*** Opening Given entries ***

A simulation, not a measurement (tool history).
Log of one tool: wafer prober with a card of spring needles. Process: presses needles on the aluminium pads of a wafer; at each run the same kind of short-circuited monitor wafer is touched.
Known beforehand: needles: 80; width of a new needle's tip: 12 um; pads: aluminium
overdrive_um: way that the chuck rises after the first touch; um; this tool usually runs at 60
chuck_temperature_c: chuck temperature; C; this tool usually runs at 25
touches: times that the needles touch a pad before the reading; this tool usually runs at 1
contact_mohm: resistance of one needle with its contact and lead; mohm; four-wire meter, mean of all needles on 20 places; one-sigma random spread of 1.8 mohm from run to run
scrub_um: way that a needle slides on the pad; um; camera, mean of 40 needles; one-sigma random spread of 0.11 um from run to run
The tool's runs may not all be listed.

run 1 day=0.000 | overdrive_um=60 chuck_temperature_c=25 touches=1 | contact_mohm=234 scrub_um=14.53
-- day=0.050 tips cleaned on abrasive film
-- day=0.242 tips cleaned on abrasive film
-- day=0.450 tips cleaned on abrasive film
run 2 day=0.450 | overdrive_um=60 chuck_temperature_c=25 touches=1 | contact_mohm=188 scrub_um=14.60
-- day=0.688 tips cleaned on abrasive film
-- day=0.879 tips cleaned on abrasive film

*** Closing Given entries ***

## Work instruction
Please transcribe only the lines in the records above running from the line that has "contact_mohm: resistance of" through the line that has "-- day=0.688 tips cleaned on abrasive film", both included, exactly as they appear.

## Written response
contact_mohm: resistance of one needle with its contact and lead; mohm; four-wire meter, mean of all needles on 20 places; one-sigma random spread of 1.8 mohm from run to run
scrub_um: way that a needle slides on the pad; um; camera, mean of 40 needles; one-sigma random spread of 0.11 um from run to run
The tool's runs may not all be listed.

run 1 day=0.000 | overdrive_um=60 chuck_temperature_c=25 touches=1 | contact_mohm=234 scrub_um=14.53
-- day=0.050 tips cleaned on abrasive film
-- day=0.242 tips cleaned on abrasive film
-- day=0.450 tips cleaned on abrasive film
run 2 day=0.450 | overdrive_um=60 chuck_temperature_c=25 touches=1 | contact_mohm=188 scrub_um=14.60
-- day=0.688 tips cleaned on abrasive film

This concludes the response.